─── Entries supplied ───
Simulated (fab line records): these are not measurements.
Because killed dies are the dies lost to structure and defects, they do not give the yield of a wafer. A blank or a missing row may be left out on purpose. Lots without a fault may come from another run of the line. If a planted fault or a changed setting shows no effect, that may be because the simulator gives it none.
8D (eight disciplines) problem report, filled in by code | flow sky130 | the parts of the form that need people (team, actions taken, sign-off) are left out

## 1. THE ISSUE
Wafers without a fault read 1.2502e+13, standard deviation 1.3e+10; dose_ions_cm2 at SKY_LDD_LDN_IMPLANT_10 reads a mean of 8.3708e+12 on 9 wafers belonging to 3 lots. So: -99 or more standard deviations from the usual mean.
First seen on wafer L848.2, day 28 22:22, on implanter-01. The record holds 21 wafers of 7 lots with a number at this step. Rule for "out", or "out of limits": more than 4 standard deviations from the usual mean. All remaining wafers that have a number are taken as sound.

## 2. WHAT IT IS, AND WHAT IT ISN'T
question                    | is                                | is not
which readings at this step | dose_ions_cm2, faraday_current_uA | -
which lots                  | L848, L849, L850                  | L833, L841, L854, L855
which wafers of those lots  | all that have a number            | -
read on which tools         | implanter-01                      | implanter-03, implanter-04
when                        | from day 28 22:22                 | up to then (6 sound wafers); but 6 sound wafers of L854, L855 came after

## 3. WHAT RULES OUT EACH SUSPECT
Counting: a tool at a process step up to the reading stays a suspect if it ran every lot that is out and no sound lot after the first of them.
───

## Work request:
Restate every entry above word for word.

## Response:
Simulated (fab line records): these are not measurements.
Because killed dies are the dies lost to structure and defects, they do not give the yield of a wafer. A blank or a missing row may be left out on purpose. Lots without a fault may come from another run of the line. If a planted fault or a changed setting shows no effect, that may be because the simulator gives it none.
8D (eight disciplines) problem report, filled in by code | flow sky130 | the parts of the form that need people (team, actions taken, sign-off) are left out

## 1. THE ISSUE
Wafers without a fault read 1.2502e+13, standard deviation 1.3e+10; dose_ions_cm2 at SKY_LDD_LDN_IMPLANT_10 reads a mean of 8.3708e+12 on 9 wafers belonging to 3 lots. So: -99 or more standard deviations from the usual mean.
First seen on wafer L848.2, day 28 22:22, on implanter-01. The record holds 21 wafers of 7 lots with a number at this step. Rule for "out", or "out of limits": more than 4 standard deviations from the usual mean. All remaining wafers that have a number are taken as sound.

## 2. WHAT IT IS, AND WHAT IT ISN'T
question                    | is                                | is not
which readings at this step | dose_ions_cm2, faraday_current_uA | -
which lots                  | L848, L849, L850                  | L833, L841, L854, L855
which wafers of those lots  | all that have a number            | -
read on which tools         | implanter-01                      | implanter-03, implanter-04
when                        | from day 28 22:22                 | up to then (6 sound wafers); but 6 sound wafers of L854, L855 came after

## 3. WHAT RULES OUT EACH SUSPECT
Counting: a tool at a process step up to the reading stays a suspect if it ran every lot that is out and no sound lot after the first of them.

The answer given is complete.